Information shown section start

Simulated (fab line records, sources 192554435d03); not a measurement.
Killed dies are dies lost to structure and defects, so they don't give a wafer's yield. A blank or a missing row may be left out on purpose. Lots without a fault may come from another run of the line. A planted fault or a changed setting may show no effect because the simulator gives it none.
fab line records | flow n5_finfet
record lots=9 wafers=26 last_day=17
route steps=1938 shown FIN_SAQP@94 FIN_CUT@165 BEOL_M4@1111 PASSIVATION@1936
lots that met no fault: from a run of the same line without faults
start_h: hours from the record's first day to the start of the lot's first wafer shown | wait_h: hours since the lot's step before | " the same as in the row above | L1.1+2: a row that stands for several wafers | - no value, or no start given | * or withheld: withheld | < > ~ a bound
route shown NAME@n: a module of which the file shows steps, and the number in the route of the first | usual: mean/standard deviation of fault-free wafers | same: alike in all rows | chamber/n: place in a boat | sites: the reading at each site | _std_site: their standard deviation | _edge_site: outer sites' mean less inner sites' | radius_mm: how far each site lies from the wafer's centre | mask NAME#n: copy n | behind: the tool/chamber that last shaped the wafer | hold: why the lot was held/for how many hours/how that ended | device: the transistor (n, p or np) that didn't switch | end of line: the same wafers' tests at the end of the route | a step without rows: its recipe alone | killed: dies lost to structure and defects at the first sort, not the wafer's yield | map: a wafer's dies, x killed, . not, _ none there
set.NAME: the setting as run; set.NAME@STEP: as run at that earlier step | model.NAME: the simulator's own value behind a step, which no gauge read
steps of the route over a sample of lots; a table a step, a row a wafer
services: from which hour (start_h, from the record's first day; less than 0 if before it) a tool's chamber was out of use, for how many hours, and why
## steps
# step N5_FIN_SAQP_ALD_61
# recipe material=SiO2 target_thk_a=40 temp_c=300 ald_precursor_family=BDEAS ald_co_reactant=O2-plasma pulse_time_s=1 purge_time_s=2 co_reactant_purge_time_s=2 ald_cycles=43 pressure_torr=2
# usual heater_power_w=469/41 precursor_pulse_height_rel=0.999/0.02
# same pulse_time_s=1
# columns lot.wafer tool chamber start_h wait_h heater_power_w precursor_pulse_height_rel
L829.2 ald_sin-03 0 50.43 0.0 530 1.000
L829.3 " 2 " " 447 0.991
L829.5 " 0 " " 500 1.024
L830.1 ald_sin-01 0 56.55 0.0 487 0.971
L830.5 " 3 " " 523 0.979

Information shown section end

The expected response is the material above given again line by line, from its first line to the line holding "route shown NAME@n: a", inclusive.

* _Result_
Simulated (fab line records, sources 192554435d03); not a measurement.
Killed dies are dies lost to structure and defects, so they don't give a wafer's yield. A blank or a missing row may be left out on purpose. Lots without a fault may come from another run of the line. A planted fault or a changed setting may show no effect because the simulator gives it none.
fab line records | flow n5_finfet
record lots=9 wafers=26 last_day=17
route steps=1938 shown FIN_SAQP@94 FIN_CUT@165 BEOL_M4@1111 PASSIVATION@1936
lots that met no fault: from a run of the same line without faults
start_h: hours from the record's first day to the start of the lot's first wafer shown | wait_h: hours since the lot's step before | " the same as in the row above | L1.1+2: a row that stands for several wafers | - no value, or no start given | * or withheld: withheld | < > ~ a bound
route shown NAME@n: a module of which the file shows steps, and the number in the route of the first | usual: mean/standard deviation of fault-free wafers | same: alike in all rows | chamber/n: place in a boat | sites: the reading at each site | _std_site: their standard deviation | _edge_site: outer sites' mean less inner sites' | radius_mm: how far each site lies from the wafer's centre | mask NAME#n: copy n | behind: the tool/chamber that last shaped the wafer | hold: why the lot was held/for how many hours/how that ended | device: the transistor (n, p or np) that didn't switch | end of line: the same wafers' tests at the end of the route | a step without rows: its recipe alone | killed: dies lost to structure and defects at the first sort, not the wafer's yield | map: a wafer's dies, x killed, . not, _ none there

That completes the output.